━━ PROVIDED MATERIAL

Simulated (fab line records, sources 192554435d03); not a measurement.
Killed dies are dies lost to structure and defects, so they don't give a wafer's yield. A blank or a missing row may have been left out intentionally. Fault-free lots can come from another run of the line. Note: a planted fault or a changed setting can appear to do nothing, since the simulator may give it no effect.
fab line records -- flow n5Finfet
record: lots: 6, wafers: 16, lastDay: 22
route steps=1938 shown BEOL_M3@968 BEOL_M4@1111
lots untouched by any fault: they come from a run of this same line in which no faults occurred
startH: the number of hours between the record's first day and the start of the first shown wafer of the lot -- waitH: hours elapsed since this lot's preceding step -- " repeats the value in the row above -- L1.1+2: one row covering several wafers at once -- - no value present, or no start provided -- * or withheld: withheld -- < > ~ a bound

━━━━

- **BRIEF**:
Could you transcribe all of the entries exactly, leaving nothing out?

- **ANSWER BOX**:
Simulated (fab line records, sources 192554435d03); not a measurement.
Killed dies are dies lost to structure and defects, so they don't give a wafer's yield. A blank or a missing row may have been left out intentionally. Fault-free lots can come from another run of the line. Note: a planted fault or a changed setting can appear to do nothing, since the simulator may give it no effect.
fab line records -- flow n5Finfet
record: lots: 6, wafers: 16, lastDay: 22
route steps=1938 shown BEOL_M3@968 BEOL_M4@1111
lots untouched by any fault: they come from a run of this same line in which no faults occurred
startH: the number of hours between the record's first day and the start of the first shown wafer of the lot -- waitH: hours elapsed since this lot's preceding step -- " repeats the value in the row above -- L1.1+2: one row covering several wafers at once -- - no value present, or no start provided -- * or withheld: withheld -- < > ~ a bound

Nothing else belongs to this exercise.